This exercise calls for every record to be set down again, exactly and in full.

Content starts

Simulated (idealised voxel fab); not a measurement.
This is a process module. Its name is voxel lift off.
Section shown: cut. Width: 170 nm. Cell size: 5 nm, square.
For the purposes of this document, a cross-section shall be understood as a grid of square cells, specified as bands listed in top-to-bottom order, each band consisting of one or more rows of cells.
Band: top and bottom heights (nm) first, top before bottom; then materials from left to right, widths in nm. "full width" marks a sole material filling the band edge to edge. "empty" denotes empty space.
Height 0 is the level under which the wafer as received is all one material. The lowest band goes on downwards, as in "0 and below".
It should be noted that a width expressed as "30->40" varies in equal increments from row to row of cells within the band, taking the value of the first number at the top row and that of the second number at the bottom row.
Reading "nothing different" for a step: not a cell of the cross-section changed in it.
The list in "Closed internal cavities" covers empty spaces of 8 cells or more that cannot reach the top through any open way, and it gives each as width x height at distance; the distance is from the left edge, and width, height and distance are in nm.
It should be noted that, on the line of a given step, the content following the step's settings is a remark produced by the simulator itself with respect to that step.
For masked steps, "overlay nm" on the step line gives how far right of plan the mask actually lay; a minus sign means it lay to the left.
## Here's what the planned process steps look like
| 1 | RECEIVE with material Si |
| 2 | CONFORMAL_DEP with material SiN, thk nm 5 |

Content ends

## YOUR SOLUTION
Simulated (idealised voxel fab); not a measurement.
This is a process module. Its name is voxel lift off.
Section shown: cut. Width: 170 nm. Cell size: 5 nm, square.
For the purposes of this document, a cross-section shall be understood as a grid of square cells, specified as bands listed in top-to-bottom order, each band consisting of one or more rows of cells.
Band: top and bottom heights (nm) first, top before bottom; then materials from left to right, widths in nm. "full width" marks a sole material filling the band edge to edge. "empty" denotes empty space.
Height 0 is the level under which the wafer as received is all one material. The lowest band goes on downwards, as in "0 and below".
It should be noted that a width expressed as "30->40" varies in equal increments from row to row of cells within the band, taking the value of the first number at the top row and that of the second number at the bottom row.
Reading "nothing different" for a step: not a cell of the cross-section changed in it.
The list in "Closed internal cavities" covers empty spaces of 8 cells or more that cannot reach the top through any open way, and it gives each as width x height at distance; the distance is from the left edge, and width, height and distance are in nm.
It should be noted that, on the line of a given step, the content following the step's settings is a remark produced by the simulator itself with respect to that step.
For masked steps, "overlay nm" on the step line gives how far right of plan the mask actually lay; a minus sign means it lay to the left.
## Here's what the planned process steps look like
| 1 | RECEIVE with material Si |
| 2 | CONFORMAL_DEP with material SiN, thk nm 5 |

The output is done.